• Work order: Stop after the line that contains "Machine: hot nanoimprint"; until then, restate each line of the entries word for word from the very first.

• Input data:
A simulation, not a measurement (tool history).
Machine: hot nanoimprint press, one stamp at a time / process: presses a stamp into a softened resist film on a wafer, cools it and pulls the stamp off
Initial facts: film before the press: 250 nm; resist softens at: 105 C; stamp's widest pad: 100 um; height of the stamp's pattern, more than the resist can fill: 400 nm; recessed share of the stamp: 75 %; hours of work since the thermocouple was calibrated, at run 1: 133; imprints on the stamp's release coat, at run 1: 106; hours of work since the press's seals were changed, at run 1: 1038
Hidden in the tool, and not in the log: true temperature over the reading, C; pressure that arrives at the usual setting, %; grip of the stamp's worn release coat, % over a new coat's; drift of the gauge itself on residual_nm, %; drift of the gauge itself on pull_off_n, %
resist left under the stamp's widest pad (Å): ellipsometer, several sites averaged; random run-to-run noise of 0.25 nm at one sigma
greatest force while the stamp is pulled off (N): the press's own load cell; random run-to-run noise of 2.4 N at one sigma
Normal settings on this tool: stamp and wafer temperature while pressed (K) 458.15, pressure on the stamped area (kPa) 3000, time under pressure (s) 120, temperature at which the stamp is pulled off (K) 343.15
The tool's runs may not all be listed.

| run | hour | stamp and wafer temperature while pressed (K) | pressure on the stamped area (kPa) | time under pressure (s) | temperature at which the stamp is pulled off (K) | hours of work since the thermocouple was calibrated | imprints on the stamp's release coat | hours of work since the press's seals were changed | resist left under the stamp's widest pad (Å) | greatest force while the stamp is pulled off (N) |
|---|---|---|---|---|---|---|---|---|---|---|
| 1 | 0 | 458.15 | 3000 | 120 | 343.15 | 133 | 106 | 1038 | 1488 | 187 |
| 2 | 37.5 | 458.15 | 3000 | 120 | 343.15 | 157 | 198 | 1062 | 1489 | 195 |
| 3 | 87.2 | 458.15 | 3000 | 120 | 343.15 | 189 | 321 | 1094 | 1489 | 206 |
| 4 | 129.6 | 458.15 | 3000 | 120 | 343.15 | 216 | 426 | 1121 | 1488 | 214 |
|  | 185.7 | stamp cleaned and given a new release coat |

• Answer section:
A simulation, not a measurement (tool history).
Machine: hot nanoimprint press, one stamp at a time / process: presses a stamp into a softened resist film on a wafer, cools it and pulls the stamp off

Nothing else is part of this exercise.